WORK INSTRUCTION:
Please write out the listing beneath this sentence exactly, from its first line to the line with "Candidate: I'd say", and stop there.

####################

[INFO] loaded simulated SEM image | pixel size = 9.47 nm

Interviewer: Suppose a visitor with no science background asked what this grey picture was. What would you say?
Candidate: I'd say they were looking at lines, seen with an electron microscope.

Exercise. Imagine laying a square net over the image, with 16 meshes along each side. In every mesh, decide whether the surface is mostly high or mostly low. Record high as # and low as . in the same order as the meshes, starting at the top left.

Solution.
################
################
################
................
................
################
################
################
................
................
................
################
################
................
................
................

####################

SOLUTION:
[INFO] loaded simulated SEM image | pixel size = 9.47 nm

Interviewer: Suppose a visitor with no science background asked what this grey picture was. What would you say?
Candidate: I'd say they were looking at lines, seen with an electron microscope.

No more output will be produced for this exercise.